§ SUPPLIED RECORDS
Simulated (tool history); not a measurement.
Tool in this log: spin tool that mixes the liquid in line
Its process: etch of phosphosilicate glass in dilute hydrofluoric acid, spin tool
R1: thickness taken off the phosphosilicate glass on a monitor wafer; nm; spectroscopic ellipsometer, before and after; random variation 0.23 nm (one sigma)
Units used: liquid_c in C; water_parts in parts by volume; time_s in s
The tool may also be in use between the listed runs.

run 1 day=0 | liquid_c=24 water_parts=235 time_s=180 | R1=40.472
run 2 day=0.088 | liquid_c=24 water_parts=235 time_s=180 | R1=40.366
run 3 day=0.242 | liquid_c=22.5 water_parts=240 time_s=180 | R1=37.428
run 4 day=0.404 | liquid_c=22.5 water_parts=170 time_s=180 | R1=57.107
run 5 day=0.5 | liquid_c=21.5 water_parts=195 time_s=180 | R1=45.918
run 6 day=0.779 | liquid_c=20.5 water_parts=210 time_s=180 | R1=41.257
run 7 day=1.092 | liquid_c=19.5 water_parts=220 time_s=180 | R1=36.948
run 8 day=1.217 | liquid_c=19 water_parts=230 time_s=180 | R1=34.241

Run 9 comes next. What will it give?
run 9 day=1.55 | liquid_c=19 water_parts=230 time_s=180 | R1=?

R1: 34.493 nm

§ REQUIREMENT
The lines above, starting at the one with "run 4 day=0.404" and ending at the one with "run 9 day=1.55", are the only ones to return, exactly as written.

§ EXPECTED ANSWER
run 4 day=0.404 | liquid_c=22.5 water_parts=170 time_s=180 | R1=57.107
run 5 day=0.5 | liquid_c=21.5 water_parts=195 time_s=180 | R1=45.918
run 6 day=0.779 | liquid_c=20.5 water_parts=210 time_s=180 | R1=41.257
run 7 day=1.092 | liquid_c=19.5 water_parts=220 time_s=180 | R1=36.948
run 8 day=1.217 | liquid_c=19 water_parts=230 time_s=180 | R1=34.241

Run 9 comes next. What will it give?
run 9 day=1.55 | liquid_c=19 water_parts=230 time_s=180 | R1=?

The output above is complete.